EXERCISE DATA
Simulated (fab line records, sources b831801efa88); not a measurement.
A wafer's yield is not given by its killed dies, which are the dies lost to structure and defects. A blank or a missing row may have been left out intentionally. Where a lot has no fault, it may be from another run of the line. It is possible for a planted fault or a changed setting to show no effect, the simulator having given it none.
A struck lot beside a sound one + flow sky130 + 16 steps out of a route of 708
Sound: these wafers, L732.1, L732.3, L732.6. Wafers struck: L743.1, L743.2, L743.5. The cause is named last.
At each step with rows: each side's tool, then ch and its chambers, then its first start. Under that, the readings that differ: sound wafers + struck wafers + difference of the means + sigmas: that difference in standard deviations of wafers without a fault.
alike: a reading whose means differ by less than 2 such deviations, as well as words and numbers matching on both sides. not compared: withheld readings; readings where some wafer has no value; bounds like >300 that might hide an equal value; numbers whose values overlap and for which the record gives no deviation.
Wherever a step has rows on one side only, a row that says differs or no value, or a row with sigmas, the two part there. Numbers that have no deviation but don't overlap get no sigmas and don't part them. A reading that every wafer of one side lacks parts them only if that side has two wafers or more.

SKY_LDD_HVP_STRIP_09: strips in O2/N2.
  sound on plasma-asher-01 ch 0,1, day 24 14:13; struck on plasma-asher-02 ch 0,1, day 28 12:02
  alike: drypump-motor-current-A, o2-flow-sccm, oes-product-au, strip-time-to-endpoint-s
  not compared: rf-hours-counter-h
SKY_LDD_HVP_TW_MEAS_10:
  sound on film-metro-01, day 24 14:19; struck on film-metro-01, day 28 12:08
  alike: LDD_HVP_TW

REQUIRED ACTION
Every line above should be duplicated exactly as it stands.

RESPONSE
Simulated (fab line records, sources b831801efa88); not a measurement.
A wafer's yield is not given by its killed dies, which are the dies lost to structure and defects. A blank or a missing row may have been left out intentionally. Where a lot has no fault, it may be from another run of the line. It is possible for a planted fault or a changed setting to show no effect, the simulator having given it none.
A struck lot beside a sound one + flow sky130 + 16 steps out of a route of 708
Sound: these wafers, L732.1, L732.3, L732.6. Wafers struck: L743.1, L743.2, L743.5. The cause is named last.
At each step with rows: each side's tool, then ch and its chambers, then its first start. Under that, the readings that differ: sound wafers + struck wafers + difference of the means + sigmas: that difference in standard deviations of wafers without a fault.
alike: a reading whose means differ by less than 2 such deviations, as well as words and numbers matching on both sides. not compared: withheld readings; readings where some wafer has no value; bounds like >300 that might hide an equal value; numbers whose values overlap and for which the record gives no deviation.
Wherever a step has rows on one side only, a row that says differs or no value, or a row with sigmas, the two part there. Numbers that have no deviation but don't overlap get no sigmas and don't part them. A reading that every wafer of one side lacks parts them only if that side has two wafers or more.

SKY_LDD_HVP_STRIP_09: strips in O2/N2.
  sound on plasma-asher-01 ch 0,1, day 24 14:13; struck on plasma-asher-02 ch 0,1, day 28 12:02
  alike: drypump-motor-current-A, o2-flow-sccm, oes-product-au, strip-time-to-endpoint-s
  not compared: rf-hours-counter-h
SKY_LDD_HVP_TW_MEAS_10:
  sound on film-metro-01, day 24 14:19; struck on film-metro-01, day 28 12:08
  alike: LDD_HVP_TW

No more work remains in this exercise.